• LISTED ENTRIES:
——

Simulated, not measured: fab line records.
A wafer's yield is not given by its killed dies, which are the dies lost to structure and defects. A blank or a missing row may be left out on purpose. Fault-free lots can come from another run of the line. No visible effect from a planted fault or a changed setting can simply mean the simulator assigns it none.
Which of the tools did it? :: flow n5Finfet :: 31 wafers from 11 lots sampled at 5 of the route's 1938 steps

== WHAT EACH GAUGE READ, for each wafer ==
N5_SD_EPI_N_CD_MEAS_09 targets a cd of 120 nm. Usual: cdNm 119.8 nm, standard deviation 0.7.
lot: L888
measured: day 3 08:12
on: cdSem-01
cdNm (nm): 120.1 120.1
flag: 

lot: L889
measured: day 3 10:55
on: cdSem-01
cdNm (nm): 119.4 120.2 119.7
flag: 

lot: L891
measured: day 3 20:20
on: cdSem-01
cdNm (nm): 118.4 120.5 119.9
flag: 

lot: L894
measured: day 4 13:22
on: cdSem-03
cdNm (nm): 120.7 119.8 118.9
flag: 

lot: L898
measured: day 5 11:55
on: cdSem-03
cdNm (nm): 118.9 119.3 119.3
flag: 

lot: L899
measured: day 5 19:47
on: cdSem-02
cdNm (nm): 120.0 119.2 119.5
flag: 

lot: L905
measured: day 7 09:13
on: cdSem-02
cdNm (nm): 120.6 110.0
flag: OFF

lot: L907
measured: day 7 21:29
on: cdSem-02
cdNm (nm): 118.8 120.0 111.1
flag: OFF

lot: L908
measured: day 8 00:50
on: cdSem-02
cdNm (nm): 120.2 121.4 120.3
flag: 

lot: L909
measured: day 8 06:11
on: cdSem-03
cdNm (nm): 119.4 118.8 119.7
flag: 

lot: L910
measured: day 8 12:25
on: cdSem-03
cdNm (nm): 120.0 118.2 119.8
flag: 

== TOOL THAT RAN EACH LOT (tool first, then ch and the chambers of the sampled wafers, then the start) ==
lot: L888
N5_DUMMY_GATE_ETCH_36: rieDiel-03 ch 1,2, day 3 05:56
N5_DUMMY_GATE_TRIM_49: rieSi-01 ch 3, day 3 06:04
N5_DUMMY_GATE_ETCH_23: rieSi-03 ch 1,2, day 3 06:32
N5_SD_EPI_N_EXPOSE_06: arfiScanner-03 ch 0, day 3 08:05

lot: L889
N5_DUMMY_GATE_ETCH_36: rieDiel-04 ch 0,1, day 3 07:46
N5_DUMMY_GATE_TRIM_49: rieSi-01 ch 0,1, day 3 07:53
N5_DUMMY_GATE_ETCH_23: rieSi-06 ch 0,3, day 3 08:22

——

• WORK ORDER:
Reproduce exactly, and only, the part of the listing above that begins at the line with "measured: day 8 12:25" and goes on through the line with "N5_DUMMY_GATE_TRIM_49: rieSi-01 ch 0,1, day".

• EXERCISE RESPONSE:
measured: day 8 12:25
on: cdSem-03
cdNm (nm): 120.0 118.2 119.8
flag: 

== TOOL THAT RAN EACH LOT (tool first, then ch and the chambers of the sampled wafers, then the start) ==
lot: L888
N5_DUMMY_GATE_ETCH_36: rieDiel-03 ch 1,2, day 3 05:56
N5_DUMMY_GATE_TRIM_49: rieSi-01 ch 3, day 3 06:04
N5_DUMMY_GATE_ETCH_23: rieSi-03 ch 1,2, day 3 06:32
N5_SD_EPI_N_EXPOSE_06: arfiScanner-03 ch 0, day 3 08:05

lot: L889
N5_DUMMY_GATE_ETCH_36: rieDiel-04 ch 0,1, day 3 07:46
N5_DUMMY_GATE_TRIM_49: rieSi-01 ch 0,1, day 3 07:53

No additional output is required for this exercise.